Segment Open
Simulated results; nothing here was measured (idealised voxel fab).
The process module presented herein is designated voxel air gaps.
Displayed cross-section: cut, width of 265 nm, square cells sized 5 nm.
Segment Closed

§ Work request
Supply the entire listing above again, word for word.

§ Exercise output
Simulated results; nothing here was measured (idealised voxel fab).
The process module presented herein is designated voxel air gaps.
Displayed cross-section: cut, width of 265 nm, square cells sized 5 nm.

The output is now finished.